Recorded data:
......
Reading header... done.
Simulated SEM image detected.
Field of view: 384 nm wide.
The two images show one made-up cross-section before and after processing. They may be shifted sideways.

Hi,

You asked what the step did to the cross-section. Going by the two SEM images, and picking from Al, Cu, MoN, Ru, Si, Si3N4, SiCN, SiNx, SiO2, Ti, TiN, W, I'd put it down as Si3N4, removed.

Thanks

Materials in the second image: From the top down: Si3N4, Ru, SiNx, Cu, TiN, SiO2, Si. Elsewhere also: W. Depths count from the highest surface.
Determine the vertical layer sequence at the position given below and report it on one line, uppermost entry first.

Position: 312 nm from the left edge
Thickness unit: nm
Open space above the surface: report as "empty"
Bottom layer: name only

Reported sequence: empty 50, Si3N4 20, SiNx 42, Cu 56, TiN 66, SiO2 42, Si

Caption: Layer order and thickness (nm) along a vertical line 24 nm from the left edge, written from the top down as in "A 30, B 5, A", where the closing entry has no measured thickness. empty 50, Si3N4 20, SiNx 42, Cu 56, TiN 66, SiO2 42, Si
......

Action item: Beginning with the line containing "Position: 312 nm from the left edge" and ending with the line containing "Reported sequence: empty", extract those lines exactly from the listing above, and only those.

Task response:
Position: 312 nm from the left edge
Thickness unit: nm
Open space above the surface: report as "empty"
Bottom layer: name only

Reported sequence: empty 50, Si3N4 20, SiNx 42, Cu 56, TiN 66, SiO2 42, Si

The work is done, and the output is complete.